DATA TO EXAMINE
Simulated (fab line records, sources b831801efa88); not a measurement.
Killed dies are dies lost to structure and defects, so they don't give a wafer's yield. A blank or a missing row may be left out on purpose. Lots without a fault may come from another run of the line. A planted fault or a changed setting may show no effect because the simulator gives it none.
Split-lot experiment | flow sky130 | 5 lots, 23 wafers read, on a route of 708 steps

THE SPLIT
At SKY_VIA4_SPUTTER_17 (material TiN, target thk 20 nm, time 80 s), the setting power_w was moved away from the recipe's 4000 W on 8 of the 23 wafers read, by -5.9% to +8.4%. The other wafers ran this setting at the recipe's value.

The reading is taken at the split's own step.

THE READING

ASSIGNMENT
The records above are to be printed in full, exactly as they appear.

ANSWER SECTION
Simulated (fab line records, sources b831801efa88); not a measurement.
Killed dies are dies lost to structure and defects, so they don't give a wafer's yield. A blank or a missing row may be left out on purpose. Lots without a fault may come from another run of the line. A planted fault or a changed setting may show no effect because the simulator gives it none.
Split-lot experiment | flow sky130 | 5 lots, 23 wafers read, on a route of 708 steps

THE SPLIT
At SKY_VIA4_SPUTTER_17 (material TiN, target thk 20 nm, time 80 s), the setting power_w was moved away from the recipe's 4000 W on 8 of the 23 wafers read, by -5.9% to +8.4%. The other wafers ran this setting at the recipe's value.

The reading is taken at the split's own step.

THE READING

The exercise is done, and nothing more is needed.